#### [Task item]
Your reply should contain every record, restated word for word.

#### [Extracted data]
::::

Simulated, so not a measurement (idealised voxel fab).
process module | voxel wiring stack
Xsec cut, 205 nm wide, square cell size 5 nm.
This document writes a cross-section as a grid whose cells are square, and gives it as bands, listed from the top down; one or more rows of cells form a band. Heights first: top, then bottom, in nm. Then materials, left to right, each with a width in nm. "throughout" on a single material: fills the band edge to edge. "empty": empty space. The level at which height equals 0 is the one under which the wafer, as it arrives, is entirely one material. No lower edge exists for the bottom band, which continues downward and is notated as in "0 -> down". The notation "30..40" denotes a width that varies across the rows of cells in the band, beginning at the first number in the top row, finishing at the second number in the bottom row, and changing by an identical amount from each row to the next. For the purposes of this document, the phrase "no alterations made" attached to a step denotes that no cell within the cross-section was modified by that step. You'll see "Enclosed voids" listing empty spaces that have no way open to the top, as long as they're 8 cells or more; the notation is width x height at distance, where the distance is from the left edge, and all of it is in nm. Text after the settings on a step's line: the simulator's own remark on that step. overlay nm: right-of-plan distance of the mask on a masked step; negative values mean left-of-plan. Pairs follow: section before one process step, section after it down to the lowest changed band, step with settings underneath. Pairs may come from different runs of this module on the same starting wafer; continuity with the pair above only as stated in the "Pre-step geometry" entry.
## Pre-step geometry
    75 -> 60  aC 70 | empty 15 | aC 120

::::

#### [Written response]
Simulated, so not a measurement (idealised voxel fab).
process module | voxel wiring stack
Xsec cut, 205 nm wide, square cell size 5 nm.
This document writes a cross-section as a grid whose cells are square, and gives it as bands, listed from the top down; one or more rows of cells form a band. Heights first: top, then bottom, in nm. Then materials, left to right, each with a width in nm. "throughout" on a single material: fills the band edge to edge. "empty": empty space. The level at which height equals 0 is the one under which the wafer, as it arrives, is entirely one material. No lower edge exists for the bottom band, which continues downward and is notated as in "0 -> down". The notation "30..40" denotes a width that varies across the rows of cells in the band, beginning at the first number in the top row, finishing at the second number in the bottom row, and changing by an identical amount from each row to the next. For the purposes of this document, the phrase "no alterations made" attached to a step denotes that no cell within the cross-section was modified by that step. You'll see "Enclosed voids" listing empty spaces that have no way open to the top, as long as they're 8 cells or more; the notation is width x height at distance, where the distance is from the left edge, and all of it is in nm. Text after the settings on a step's line: the simulator's own remark on that step. overlay nm: right-of-plan distance of the mask on a masked step; negative values mean left-of-plan. Pairs follow: section before one process step, section after it down to the lowest changed band, step with settings underneath. Pairs may come from different runs of this module on the same starting wafer; continuity with the pair above only as stated in the "Pre-step geometry" entry.
## Pre-step geometry
    75 -> 60  aC 70 | empty 15 | aC 120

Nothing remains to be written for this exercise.